Work task: Every record that follows needs to be written out again, exactly.

Top of Raw data
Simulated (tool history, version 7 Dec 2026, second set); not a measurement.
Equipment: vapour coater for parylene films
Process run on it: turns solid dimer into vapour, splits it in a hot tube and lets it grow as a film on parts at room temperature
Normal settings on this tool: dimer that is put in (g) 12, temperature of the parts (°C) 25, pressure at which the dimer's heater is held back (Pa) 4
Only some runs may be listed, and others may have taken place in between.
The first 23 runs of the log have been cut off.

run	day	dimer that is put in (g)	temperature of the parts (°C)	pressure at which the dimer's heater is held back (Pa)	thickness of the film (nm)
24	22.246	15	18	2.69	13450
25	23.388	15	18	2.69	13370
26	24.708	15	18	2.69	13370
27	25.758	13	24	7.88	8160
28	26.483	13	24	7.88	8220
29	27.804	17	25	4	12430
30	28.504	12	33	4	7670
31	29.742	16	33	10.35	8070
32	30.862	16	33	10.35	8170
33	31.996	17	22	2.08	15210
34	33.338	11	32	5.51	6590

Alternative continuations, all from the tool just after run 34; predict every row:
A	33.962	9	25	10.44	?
Bottom of Raw data

Task response:
Simulated (tool history, version 7 Dec 2026, second set); not a measurement.
Equipment: vapour coater for parylene films
Process run on it: turns solid dimer into vapour, splits it in a hot tube and lets it grow as a film on parts at room temperature
Normal settings on this tool: dimer that is put in (g) 12, temperature of the parts (°C) 25, pressure at which the dimer's heater is held back (Pa) 4
Only some runs may be listed, and others may have taken place in between.
The first 23 runs of the log have been cut off.

run	day	dimer that is put in (g)	temperature of the parts (°C)	pressure at which the dimer's heater is held back (Pa)	thickness of the film (nm)
24	22.246	15	18	2.69	13450
25	23.388	15	18	2.69	13370
26	24.708	15	18	2.69	13370
27	25.758	13	24	7.88	8160
28	26.483	13	24	7.88	8220
29	27.804	17	25	4	12430
30	28.504	12	33	4	7670
31	29.742	16	33	10.35	8070
32	30.862	16	33	10.35	8170
33	31.996	17	22	2.08	15210
34	33.338	11	32	5.51	6590

Alternative continuations, all from the tool just after run 34; predict every row:
A	33.962	9	25	10.44	?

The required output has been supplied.